**Provided material**
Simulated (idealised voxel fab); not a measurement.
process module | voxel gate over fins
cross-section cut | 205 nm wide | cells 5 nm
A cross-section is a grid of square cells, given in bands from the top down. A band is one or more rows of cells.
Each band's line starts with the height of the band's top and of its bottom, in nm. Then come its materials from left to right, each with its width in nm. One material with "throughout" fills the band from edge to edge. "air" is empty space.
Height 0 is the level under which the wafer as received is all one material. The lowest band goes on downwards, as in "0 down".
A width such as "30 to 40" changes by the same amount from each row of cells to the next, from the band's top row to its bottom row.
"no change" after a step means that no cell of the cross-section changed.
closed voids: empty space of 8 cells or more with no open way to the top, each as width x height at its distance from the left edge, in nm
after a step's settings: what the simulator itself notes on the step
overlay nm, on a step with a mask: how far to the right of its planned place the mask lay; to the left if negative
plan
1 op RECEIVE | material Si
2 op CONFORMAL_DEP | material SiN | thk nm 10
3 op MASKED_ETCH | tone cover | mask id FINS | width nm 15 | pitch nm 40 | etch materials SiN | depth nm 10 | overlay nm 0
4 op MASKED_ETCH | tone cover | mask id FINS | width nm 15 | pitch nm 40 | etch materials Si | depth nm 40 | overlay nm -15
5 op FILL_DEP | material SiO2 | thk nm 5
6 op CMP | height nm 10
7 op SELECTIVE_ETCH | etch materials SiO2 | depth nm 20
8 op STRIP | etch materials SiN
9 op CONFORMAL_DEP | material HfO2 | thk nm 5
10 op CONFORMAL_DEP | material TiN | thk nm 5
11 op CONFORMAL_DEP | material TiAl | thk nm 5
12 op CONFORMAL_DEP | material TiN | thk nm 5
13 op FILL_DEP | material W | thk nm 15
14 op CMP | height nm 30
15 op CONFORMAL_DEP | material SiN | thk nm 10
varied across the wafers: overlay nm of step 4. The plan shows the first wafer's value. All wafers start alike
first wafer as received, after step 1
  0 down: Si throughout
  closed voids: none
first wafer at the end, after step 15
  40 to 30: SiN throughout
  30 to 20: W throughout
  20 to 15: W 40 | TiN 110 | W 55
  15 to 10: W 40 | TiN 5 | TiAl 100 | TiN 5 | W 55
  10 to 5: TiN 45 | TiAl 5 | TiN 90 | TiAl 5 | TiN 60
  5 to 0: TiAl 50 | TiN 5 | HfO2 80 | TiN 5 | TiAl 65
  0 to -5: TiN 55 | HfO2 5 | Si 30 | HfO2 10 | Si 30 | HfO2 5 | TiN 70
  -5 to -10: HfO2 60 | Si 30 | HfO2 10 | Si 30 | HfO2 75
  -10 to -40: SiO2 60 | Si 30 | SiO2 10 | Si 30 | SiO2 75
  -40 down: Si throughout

**Action item**
Starting at the line that has "Height 0 is" in the records above, restate word for word every line until the one that has "after a step's", and include that one as well.

**Written answer**
Height 0 is the level under which the wafer as received is all one material. The lowest band goes on downwards, as in "0 down".
A width such as "30 to 40" changes by the same amount from each row of cells to the next, from the band's top row to its bottom row.
"no change" after a step means that no cell of the cross-section changed.
closed voids: empty space of 8 cells or more with no open way to the top, each as width x height at its distance from the left edge, in nm
after a step's settings: what the simulator itself notes on the step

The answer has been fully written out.